• _BRIEF_
Through the line that contains "(*) after a", return the data below exactly, starting at its first line; leave the rest out.

-------- RECORDS SUPPLIED --------
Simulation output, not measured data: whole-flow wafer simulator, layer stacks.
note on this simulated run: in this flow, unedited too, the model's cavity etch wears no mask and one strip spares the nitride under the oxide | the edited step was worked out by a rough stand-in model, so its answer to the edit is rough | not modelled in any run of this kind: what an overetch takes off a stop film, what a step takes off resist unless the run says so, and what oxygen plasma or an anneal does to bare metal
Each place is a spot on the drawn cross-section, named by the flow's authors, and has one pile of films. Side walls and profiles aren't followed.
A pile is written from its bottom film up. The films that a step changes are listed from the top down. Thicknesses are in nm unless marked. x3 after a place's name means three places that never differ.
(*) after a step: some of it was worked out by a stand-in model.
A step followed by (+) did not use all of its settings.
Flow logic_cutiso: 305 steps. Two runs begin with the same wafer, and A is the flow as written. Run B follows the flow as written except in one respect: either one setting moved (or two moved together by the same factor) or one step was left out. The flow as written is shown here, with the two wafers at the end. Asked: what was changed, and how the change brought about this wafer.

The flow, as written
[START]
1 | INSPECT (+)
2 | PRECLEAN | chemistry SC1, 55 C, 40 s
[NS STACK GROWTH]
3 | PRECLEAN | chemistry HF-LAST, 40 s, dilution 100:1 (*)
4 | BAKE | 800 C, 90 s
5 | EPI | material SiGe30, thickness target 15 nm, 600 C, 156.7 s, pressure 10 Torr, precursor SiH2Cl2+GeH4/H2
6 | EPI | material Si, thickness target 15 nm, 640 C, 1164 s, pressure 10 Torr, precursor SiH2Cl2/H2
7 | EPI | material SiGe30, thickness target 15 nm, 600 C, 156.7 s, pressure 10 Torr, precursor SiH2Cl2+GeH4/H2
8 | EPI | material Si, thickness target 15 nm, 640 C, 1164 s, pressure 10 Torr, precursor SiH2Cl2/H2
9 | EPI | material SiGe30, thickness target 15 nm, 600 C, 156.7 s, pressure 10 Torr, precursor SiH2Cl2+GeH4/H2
--------

• _WRITTEN RESPONSE_
Simulation output, not measured data: whole-flow wafer simulator, layer stacks.
note on this simulated run: in this flow, unedited too, the model's cavity etch wears no mask and one strip spares the nitride under the oxide | the edited step was worked out by a rough stand-in model, so its answer to the edit is rough | not modelled in any run of this kind: what an overetch takes off a stop film, what a step takes off resist unless the run says so, and what oxygen plasma or an anneal does to bare metal
Each place is a spot on the drawn cross-section, named by the flow's authors, and has one pile of films. Side walls and profiles aren't followed.
A pile is written from its bottom film up. The films that a step changes are listed from the top down. Thicknesses are in nm unless marked. x3 after a place's name means three places that never differ.
(*) after a step: some of it was worked out by a stand-in model.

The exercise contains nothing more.